Exercise - The answer must be an exact reproduction of the lines from the start of the records below through the line containing "stack: Ru 8, SiO2", and nothing more.

::: Given records
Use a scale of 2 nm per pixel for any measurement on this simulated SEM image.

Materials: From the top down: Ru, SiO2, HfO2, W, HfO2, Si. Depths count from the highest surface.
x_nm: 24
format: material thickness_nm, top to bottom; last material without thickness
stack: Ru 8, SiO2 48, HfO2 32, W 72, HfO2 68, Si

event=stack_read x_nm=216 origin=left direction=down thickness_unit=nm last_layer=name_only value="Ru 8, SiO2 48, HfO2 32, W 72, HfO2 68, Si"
::::::

Task result -
Use a scale of 2 nm per pixel for any measurement on this simulated SEM image.

Materials: From the top down: Ru, SiO2, HfO2, W, HfO2, Si. Depths count from the highest surface.
x_nm: 24
format: material thickness_nm, top to bottom; last material without thickness
stack: Ru 8, SiO2 48, HfO2 32, W 72, HfO2 68, Si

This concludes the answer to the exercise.